**REQUIRED ACTION:** Transcribe only the lines between the first line of the records and the line containing "18,8.462,5,22,4,59,287,1610", inclusive, exactly as written.

....
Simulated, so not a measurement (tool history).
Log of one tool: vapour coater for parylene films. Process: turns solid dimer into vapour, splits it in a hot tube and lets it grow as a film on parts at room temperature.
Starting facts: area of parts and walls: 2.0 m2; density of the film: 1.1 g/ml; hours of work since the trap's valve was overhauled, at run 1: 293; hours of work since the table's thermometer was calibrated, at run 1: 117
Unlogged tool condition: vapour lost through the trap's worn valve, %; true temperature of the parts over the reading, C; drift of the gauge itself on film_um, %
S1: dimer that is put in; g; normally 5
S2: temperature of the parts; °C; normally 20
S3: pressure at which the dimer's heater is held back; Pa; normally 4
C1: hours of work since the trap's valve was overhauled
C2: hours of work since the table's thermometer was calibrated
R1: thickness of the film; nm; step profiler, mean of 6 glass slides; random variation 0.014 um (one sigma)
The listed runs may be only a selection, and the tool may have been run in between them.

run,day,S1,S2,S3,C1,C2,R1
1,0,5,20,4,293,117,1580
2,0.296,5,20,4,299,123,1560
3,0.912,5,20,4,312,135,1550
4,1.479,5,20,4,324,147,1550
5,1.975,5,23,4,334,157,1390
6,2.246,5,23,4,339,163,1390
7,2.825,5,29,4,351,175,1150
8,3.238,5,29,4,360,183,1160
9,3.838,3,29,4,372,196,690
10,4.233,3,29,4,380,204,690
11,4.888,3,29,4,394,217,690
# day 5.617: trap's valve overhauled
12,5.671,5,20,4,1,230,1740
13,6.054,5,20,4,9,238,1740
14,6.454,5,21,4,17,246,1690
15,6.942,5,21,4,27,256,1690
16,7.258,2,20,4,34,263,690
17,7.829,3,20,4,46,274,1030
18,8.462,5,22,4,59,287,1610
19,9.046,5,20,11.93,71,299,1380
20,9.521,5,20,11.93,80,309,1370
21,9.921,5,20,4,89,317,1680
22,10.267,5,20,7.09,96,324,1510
....

**WRITTEN RESPONSE:**
Simulated, so not a measurement (tool history).
Log of one tool: vapour coater for parylene films. Process: turns solid dimer into vapour, splits it in a hot tube and lets it grow as a film on parts at room temperature.
Starting facts: area of parts and walls: 2.0 m2; density of the film: 1.1 g/ml; hours of work since the trap's valve was overhauled, at run 1: 293; hours of work since the table's thermometer was calibrated, at run 1: 117
Unlogged tool condition: vapour lost through the trap's worn valve, %; true temperature of the parts over the reading, C; drift of the gauge itself on film_um, %
S1: dimer that is put in; g; normally 5
S2: temperature of the parts; °C; normally 20
S3: pressure at which the dimer's heater is held back; Pa; normally 4
C1: hours of work since the trap's valve was overhauled
C2: hours of work since the table's thermometer was calibrated
R1: thickness of the film; nm; step profiler, mean of 6 glass slides; random variation 0.014 um (one sigma)
The listed runs may be only a selection, and the tool may have been run in between them.

run,day,S1,S2,S3,C1,C2,R1
1,0,5,20,4,293,117,1580
2,0.296,5,20,4,299,123,1560
3,0.912,5,20,4,312,135,1550
4,1.479,5,20,4,324,147,1550
5,1.975,5,23,4,334,157,1390
6,2.246,5,23,4,339,163,1390
7,2.825,5,29,4,351,175,1150
8,3.238,5,29,4,360,183,1160
9,3.838,3,29,4,372,196,690
10,4.233,3,29,4,380,204,690
11,4.888,3,29,4,394,217,690
# day 5.617: trap's valve overhauled
12,5.671,5,20,4,1,230,1740
13,6.054,5,20,4,9,238,1740
14,6.454,5,21,4,17,246,1690
15,6.942,5,21,4,27,256,1690
16,7.258,2,20,4,34,263,690
17,7.829,3,20,4,46,274,1030
18,8.462,5,22,4,59,287,1610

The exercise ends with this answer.